═════ DATA SECTION ═════
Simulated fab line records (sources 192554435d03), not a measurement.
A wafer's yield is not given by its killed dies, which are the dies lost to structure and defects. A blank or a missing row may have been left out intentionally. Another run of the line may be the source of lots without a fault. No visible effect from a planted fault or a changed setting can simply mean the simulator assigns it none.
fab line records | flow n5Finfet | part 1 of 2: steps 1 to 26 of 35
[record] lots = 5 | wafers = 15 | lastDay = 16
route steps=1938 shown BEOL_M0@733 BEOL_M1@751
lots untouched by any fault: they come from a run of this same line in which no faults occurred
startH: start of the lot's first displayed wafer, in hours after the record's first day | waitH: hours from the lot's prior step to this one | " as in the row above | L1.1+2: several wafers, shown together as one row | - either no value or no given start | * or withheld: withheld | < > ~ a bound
═════

ACTIVITY:
Give the data again exactly, line for line.

ANSWER AREA:
Simulated fab line records (sources 192554435d03), not a measurement.
A wafer's yield is not given by its killed dies, which are the dies lost to structure and defects. A blank or a missing row may have been left out intentionally. Another run of the line may be the source of lots without a fault. No visible effect from a planted fault or a changed setting can simply mean the simulator assigns it none.
fab line records | flow n5Finfet | part 1 of 2: steps 1 to 26 of 35
[record] lots = 5 | wafers = 15 | lastDay = 16
route steps=1938 shown BEOL_M0@733 BEOL_M1@751
lots untouched by any fault: they come from a run of this same line in which no faults occurred
startH: start of the lot's first displayed wafer, in hours after the record's first day | waitH: hours from the lot's prior step to this one | " as in the row above | L1.1+2: several wafers, shown together as one row | - either no value or no given start | * or withheld: withheld | < > ~ a bound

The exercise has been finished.